§ RECORDS PROVIDED
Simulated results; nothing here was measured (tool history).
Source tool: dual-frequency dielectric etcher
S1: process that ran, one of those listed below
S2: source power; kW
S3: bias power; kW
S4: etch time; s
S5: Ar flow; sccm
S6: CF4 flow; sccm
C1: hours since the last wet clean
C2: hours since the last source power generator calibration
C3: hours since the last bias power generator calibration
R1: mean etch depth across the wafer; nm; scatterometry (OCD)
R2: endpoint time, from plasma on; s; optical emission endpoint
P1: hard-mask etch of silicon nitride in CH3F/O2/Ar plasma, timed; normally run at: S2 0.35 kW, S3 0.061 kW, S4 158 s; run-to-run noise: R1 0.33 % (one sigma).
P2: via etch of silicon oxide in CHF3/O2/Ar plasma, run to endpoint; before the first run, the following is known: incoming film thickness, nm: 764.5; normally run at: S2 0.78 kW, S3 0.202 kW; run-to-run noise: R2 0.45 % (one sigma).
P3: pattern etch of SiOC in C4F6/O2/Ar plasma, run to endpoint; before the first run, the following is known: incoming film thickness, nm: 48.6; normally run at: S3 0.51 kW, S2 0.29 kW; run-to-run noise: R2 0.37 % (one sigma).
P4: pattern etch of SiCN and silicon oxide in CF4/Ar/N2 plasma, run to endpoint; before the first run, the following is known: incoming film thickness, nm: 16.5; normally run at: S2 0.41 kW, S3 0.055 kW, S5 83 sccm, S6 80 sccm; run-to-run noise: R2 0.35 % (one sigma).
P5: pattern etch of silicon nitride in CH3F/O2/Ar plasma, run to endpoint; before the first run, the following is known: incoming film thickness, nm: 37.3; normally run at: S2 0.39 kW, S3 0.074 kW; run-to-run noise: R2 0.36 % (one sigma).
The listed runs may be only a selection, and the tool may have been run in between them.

§ REQUIRED ACTION
The answer is the run of lines above from the line containing "C2: hours since" through the line containing "R2: endpoint time, from", copied exactly and alone.

§ RESPONSE AREA
C2: hours since the last source power generator calibration
C3: hours since the last bias power generator calibration
R1: mean etch depth across the wafer; nm; scatterometry (OCD)
R2: endpoint time, from plasma on; s; optical emission endpoint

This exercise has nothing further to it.